This exercise calls for the line with "2. WHAT IT IS, WHAT IT ISN'T", the line with "read on which", and all lines between them in the material below, output exactly and with no other lines.

**DATA TO EXAMINE**
****************************************
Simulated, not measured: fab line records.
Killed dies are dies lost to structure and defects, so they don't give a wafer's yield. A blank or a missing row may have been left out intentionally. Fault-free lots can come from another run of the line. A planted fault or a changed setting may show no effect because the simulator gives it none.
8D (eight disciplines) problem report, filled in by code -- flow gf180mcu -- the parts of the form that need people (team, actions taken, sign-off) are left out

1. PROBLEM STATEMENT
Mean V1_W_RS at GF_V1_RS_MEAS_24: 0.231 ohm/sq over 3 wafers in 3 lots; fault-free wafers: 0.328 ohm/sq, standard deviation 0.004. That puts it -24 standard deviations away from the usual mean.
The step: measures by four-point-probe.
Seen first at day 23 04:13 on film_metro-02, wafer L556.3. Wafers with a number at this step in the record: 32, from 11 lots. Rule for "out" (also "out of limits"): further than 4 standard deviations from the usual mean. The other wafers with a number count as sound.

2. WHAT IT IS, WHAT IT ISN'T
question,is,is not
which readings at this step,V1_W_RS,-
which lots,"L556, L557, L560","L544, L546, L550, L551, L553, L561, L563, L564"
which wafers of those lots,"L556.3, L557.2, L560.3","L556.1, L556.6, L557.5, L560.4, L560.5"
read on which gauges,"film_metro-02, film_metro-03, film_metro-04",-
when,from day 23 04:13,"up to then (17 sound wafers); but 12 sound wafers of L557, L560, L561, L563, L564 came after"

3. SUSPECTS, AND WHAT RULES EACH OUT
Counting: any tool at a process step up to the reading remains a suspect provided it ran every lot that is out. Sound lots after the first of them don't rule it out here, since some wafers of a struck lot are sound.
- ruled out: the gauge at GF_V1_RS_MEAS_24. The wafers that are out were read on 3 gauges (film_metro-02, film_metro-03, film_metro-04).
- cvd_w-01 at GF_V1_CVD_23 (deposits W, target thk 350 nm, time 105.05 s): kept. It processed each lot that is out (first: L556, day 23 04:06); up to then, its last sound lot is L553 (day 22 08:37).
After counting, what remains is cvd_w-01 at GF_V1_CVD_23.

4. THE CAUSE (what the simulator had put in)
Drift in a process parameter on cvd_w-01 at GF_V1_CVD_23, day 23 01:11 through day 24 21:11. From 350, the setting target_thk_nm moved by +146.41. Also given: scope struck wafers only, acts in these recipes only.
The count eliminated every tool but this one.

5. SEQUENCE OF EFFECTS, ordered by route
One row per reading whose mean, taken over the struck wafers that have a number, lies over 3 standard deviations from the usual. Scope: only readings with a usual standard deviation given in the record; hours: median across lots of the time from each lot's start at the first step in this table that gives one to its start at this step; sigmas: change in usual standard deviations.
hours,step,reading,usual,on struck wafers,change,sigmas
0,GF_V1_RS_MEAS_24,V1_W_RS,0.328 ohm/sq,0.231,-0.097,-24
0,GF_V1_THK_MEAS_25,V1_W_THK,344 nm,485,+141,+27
****************************************

**TASK RESPONSE**
2. WHAT IT IS, WHAT IT ISN'T
question,is,is not
which readings at this step,V1_W_RS,-
which lots,"L556, L557, L560","L544, L546, L550, L551, L553, L561, L563, L564"
which wafers of those lots,"L556.3, L557.2, L560.3","L556.1, L556.6, L557.5, L560.4, L560.5"
read on which gauges,"film_metro-02, film_metro-03, film_metro-04",-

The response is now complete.